*** Begin section ***
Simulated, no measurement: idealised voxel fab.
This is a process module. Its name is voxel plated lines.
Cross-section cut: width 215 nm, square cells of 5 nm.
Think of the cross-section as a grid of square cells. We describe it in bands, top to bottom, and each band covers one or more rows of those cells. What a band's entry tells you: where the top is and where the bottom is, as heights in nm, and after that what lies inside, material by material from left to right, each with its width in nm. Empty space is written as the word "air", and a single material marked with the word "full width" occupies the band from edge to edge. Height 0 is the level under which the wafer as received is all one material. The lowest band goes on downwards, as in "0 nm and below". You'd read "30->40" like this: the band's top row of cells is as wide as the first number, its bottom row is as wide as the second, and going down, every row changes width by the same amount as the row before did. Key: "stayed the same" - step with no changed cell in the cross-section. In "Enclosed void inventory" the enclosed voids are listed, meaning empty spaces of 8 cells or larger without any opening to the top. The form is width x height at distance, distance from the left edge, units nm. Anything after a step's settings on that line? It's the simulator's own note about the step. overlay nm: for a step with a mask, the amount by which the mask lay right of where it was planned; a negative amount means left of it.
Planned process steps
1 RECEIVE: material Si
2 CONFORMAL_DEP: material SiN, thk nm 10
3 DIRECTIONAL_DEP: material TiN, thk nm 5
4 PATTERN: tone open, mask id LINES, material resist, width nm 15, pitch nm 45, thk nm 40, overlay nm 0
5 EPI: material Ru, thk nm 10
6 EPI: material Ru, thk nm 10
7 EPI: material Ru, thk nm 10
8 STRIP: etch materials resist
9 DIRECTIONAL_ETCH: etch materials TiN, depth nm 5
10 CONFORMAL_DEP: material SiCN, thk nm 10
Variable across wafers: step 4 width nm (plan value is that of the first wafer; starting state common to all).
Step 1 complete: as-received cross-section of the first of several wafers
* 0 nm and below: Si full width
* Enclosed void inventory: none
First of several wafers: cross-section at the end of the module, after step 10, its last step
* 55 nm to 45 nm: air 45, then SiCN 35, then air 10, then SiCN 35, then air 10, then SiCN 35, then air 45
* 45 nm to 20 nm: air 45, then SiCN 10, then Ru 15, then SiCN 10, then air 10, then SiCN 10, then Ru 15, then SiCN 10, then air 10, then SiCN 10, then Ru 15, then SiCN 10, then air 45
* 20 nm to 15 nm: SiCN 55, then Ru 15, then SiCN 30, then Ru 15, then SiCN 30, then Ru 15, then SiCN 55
*** End section ***

§ Work task
Retype every line up to and including the one that contains "Cross-section cut: width", beginning at the first line of the records, with no edits.

§ Task output
Simulated, no measurement: idealised voxel fab.
This is a process module. Its name is voxel plated lines.
Cross-section cut: width 215 nm, square cells of 5 nm.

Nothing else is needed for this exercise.